- **Requirement**:
In the records below, begin at the line containing "(+) following a" and end at the line containing "The one fault: step"; quote every line in that span exactly, including both boundary lines, and no others.

++++++++++

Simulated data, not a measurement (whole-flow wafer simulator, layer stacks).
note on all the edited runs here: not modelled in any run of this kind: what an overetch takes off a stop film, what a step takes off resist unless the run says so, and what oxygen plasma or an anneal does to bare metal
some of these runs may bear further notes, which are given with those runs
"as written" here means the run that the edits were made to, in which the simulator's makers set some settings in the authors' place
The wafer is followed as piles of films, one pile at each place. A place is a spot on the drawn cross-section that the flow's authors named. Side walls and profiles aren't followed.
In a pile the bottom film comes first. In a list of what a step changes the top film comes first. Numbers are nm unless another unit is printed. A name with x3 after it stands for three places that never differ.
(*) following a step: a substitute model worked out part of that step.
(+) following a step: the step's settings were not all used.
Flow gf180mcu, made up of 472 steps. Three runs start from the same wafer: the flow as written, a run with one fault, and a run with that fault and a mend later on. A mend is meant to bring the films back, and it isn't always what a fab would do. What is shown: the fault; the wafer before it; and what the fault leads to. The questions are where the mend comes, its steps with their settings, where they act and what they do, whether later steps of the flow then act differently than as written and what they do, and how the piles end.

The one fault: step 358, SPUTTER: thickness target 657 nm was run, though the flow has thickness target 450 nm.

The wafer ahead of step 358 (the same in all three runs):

++++++++++

- **Solution**:
(+) following a step: the step's settings were not all used.
Flow gf180mcu, made up of 472 steps. Three runs start from the same wafer: the flow as written, a run with one fault, and a run with that fault and a mend later on. A mend is meant to bring the films back, and it isn't always what a fab would do. What is shown: the fault; the wafer before it; and what the fault leads to. The questions are where the mend comes, its steps with their settings, where they act and what they do, whether later steps of the flow then act differently than as written and what they do, and how the piles end.

The one fault: step 358, SPUTTER: thickness target 657 nm was run, though the flow has thickness target 450 nm.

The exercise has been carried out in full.